Work task ▸ After locating the line with "C3: hours since the slurry nozzle was cleaned" in the data that follows, return it and every later line exactly, up to and including the line with "I1: thickness of the incoming film, nm".

========================================

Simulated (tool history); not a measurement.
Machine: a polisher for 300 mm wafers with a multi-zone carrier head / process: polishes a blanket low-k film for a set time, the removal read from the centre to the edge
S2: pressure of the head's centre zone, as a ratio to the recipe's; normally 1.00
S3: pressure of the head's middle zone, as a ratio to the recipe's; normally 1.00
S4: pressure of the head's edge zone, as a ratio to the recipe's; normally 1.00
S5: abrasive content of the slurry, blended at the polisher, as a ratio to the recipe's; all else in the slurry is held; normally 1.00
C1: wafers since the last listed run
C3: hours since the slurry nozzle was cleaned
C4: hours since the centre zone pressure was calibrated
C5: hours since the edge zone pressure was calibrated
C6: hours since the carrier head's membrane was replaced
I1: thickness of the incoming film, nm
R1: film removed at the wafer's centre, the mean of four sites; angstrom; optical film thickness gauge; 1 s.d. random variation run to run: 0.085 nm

========================================

Written reply ▸
C3: hours since the slurry nozzle was cleaned
C4: hours since the centre zone pressure was calibrated
C5: hours since the edge zone pressure was calibrated
C6: hours since the carrier head's membrane was replaced
I1: thickness of the incoming film, nm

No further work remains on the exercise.